ENTRIES SUPPLIED:
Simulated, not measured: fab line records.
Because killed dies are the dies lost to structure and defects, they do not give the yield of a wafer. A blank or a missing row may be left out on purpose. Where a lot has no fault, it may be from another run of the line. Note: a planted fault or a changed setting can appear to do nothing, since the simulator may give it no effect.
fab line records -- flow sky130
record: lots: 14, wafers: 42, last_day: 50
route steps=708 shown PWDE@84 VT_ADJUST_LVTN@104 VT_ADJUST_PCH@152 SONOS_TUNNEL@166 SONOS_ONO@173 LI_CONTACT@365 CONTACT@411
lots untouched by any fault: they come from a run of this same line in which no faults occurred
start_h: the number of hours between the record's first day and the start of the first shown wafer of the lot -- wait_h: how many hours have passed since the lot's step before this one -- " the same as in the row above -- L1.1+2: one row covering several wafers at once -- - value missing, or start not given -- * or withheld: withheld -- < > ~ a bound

ACTION ITEM: All entries should be given again precisely as they appear above.

RESPONSE:
Simulated, not measured: fab line records.
Because killed dies are the dies lost to structure and defects, they do not give the yield of a wafer. A blank or a missing row may be left out on purpose. Where a lot has no fault, it may be from another run of the line. Note: a planted fault or a changed setting can appear to do nothing, since the simulator may give it no effect.
fab line records -- flow sky130
record: lots: 14, wafers: 42, last_day: 50
route steps=708 shown PWDE@84 VT_ADJUST_LVTN@104 VT_ADJUST_PCH@152 SONOS_TUNNEL@166 SONOS_ONO@173 LI_CONTACT@365 CONTACT@411
lots untouched by any fault: they come from a run of this same line in which no faults occurred
start_h: the number of hours between the record's first day and the start of the first shown wafer of the lot -- wait_h: how many hours have passed since the lot's step before this one -- " the same as in the row above -- L1.1+2: one row covering several wafers at once -- - value missing, or start not given -- * or withheld: withheld -- < > ~ a bound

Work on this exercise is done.